• • • •

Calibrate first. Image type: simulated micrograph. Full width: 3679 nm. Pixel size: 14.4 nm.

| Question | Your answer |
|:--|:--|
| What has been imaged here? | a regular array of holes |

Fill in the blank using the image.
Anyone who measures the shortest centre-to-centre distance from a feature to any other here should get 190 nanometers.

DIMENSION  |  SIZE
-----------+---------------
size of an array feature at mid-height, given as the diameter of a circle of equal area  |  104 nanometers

• • • •

Task item
The answer should be an exact copy of the lines from the first line of the data through the line with "Fill in the blank using the image." and should contain nothing else.

Your solution
Calibrate first. Image type: simulated micrograph. Full width: 3679 nm. Pixel size: 14.4 nm.

| Question | Your answer |
|:--|:--|
| What has been imaged here? | a regular array of holes |

Fill in the blank using the image.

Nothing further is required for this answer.